> Provided information:
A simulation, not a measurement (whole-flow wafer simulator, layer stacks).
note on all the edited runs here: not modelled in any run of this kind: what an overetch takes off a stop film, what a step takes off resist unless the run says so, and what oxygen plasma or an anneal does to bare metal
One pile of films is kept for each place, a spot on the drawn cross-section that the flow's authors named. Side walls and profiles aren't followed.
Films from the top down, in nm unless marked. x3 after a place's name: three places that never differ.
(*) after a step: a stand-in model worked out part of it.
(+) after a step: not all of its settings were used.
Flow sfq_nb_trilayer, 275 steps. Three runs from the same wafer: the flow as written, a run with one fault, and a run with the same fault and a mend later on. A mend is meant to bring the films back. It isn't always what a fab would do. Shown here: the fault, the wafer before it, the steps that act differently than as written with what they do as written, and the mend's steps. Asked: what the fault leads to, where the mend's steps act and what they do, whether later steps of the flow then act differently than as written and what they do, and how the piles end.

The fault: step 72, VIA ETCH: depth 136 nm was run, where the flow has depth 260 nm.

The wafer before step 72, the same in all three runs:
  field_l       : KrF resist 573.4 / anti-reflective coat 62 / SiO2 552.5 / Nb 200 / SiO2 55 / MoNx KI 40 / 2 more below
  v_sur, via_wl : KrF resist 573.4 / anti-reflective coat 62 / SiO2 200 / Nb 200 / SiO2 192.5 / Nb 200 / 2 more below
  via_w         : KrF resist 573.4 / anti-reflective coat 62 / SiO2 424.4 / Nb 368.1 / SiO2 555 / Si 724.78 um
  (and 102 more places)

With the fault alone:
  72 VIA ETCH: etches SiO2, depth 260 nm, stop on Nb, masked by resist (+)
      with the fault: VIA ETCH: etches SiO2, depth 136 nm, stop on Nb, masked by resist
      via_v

> Assigned task: Repeat, word for word, the lines from the opening of the material through the line containing "(*) after a".

> Task output:
A simulation, not a measurement (whole-flow wafer simulator, layer stacks).
note on all the edited runs here: not modelled in any run of this kind: what an overetch takes off a stop film, what a step takes off resist unless the run says so, and what oxygen plasma or an anneal does to bare metal
One pile of films is kept for each place, a spot on the drawn cross-section that the flow's authors named. Side walls and profiles aren't followed.
Films from the top down, in nm unless marked. x3 after a place's name: three places that never differ.
(*) after a step: a stand-in model worked out part of it.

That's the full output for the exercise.